════════

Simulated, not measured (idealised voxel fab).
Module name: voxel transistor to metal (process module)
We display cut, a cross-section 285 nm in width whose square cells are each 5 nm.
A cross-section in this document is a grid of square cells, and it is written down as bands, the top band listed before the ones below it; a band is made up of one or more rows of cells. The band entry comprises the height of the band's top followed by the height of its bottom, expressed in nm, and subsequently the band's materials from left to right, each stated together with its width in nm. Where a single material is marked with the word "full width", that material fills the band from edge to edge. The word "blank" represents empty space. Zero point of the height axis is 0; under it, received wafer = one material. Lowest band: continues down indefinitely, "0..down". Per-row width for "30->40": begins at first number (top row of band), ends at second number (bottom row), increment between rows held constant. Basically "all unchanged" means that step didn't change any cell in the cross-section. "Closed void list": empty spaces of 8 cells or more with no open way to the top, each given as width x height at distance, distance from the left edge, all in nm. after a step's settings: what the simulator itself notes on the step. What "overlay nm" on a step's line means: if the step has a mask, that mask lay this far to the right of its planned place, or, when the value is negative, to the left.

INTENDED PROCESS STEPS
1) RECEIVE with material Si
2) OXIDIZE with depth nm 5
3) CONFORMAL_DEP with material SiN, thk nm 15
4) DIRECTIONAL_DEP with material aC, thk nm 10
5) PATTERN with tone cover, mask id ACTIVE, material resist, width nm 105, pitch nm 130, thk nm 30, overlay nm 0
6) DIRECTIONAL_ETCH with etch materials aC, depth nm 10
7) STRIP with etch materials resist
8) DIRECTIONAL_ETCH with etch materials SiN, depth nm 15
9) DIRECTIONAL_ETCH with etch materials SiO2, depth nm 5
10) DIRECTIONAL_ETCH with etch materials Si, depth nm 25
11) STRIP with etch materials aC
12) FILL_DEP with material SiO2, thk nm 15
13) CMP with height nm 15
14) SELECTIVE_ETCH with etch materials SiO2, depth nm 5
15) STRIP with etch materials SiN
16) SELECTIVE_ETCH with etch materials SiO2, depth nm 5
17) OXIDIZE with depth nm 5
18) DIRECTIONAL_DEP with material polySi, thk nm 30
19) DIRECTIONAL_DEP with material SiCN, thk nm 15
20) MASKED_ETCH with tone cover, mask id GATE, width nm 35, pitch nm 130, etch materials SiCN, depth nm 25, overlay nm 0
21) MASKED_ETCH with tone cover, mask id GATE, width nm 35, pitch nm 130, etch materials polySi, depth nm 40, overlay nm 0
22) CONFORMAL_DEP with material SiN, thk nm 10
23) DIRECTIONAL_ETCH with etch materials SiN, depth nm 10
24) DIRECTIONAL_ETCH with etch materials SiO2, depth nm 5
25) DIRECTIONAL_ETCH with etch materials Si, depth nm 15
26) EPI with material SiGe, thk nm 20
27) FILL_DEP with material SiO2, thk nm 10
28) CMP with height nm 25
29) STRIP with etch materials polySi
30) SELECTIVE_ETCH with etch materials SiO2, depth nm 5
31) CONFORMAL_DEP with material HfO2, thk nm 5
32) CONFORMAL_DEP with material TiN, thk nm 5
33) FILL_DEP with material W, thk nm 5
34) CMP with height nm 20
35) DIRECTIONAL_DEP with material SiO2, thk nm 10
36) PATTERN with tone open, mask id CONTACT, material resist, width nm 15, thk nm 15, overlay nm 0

════════

Your reply is to repeat, unchanged, the lines above running from the one with "INTENDED PROCESS STEPS" up to and including the one with "20) MASKED_ETCH with".

*Response area*.
INTENDED PROCESS STEPS
1) RECEIVE with material Si
2) OXIDIZE with depth nm 5
3) CONFORMAL_DEP with material SiN, thk nm 15
4) DIRECTIONAL_DEP with material aC, thk nm 10
5) PATTERN with tone cover, mask id ACTIVE, material resist, width nm 105, pitch nm 130, thk nm 30, overlay nm 0
6) DIRECTIONAL_ETCH with etch materials aC, depth nm 10
7) STRIP with etch materials resist
8) DIRECTIONAL_ETCH with etch materials SiN, depth nm 15
9) DIRECTIONAL_ETCH with etch materials SiO2, depth nm 5
10) DIRECTIONAL_ETCH with etch materials Si, depth nm 25
11) STRIP with etch materials aC
12) FILL_DEP with material SiO2, thk nm 15
13) CMP with height nm 15
14) SELECTIVE_ETCH with etch materials SiO2, depth nm 5
15) STRIP with etch materials SiN
16) SELECTIVE_ETCH with etch materials SiO2, depth nm 5
17) OXIDIZE with depth nm 5
18) DIRECTIONAL_DEP with material polySi, thk nm 30
19) DIRECTIONAL_DEP with material SiCN, thk nm 15
20) MASKED_ETCH with tone cover, mask id GATE, width nm 35, pitch nm 130, etch materials SiCN, depth nm 25, overlay nm 0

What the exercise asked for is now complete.